#### [BRIEF]
Print out every record exactly as it appears.

#### [RECORD EXTRACTS]
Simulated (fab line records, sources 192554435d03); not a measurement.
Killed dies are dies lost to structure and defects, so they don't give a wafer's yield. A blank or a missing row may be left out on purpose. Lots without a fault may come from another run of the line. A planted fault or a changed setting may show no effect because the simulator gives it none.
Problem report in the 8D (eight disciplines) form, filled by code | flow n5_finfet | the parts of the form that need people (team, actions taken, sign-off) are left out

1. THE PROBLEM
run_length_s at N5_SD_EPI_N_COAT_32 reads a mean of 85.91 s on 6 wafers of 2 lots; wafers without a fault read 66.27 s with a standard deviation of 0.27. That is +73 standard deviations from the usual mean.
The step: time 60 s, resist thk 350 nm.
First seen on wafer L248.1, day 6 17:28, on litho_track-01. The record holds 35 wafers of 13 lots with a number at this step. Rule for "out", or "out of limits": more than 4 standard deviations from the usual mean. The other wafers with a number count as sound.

#### [ANSWER SECTION]
Simulated (fab line records, sources 192554435d03); not a measurement.
Killed dies are dies lost to structure and defects, so they don't give a wafer's yield. A blank or a missing row may be left out on purpose. Lots without a fault may come from another run of the line. A planted fault or a changed setting may show no effect because the simulator gives it none.
Problem report in the 8D (eight disciplines) form, filled by code | flow n5_finfet | the parts of the form that need people (team, actions taken, sign-off) are left out

1. THE PROBLEM
run_length_s at N5_SD_EPI_N_COAT_32 reads a mean of 85.91 s on 6 wafers of 2 lots; wafers without a fault read 66.27 s with a standard deviation of 0.27. That is +73 standard deviations from the usual mean.
The step: time 60 s, resist thk 350 nm.
First seen on wafer L248.1, day 6 17:28, on litho_track-01. The record holds 35 wafers of 13 lots with a number at this step. Rule for "out", or "out of limits": more than 4 standard deviations from the usual mean. The other wafers with a number count as sound.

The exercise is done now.